*Required action*. Top to bottom, output the entries that follow exactly.

*Data for review*.
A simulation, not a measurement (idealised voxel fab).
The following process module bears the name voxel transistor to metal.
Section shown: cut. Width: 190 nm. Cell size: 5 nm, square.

*Answer space*.
A simulation, not a measurement (idealised voxel fab).
The following process module bears the name voxel transistor to metal.
Section shown: cut. Width: 190 nm. Cell size: 5 nm, square.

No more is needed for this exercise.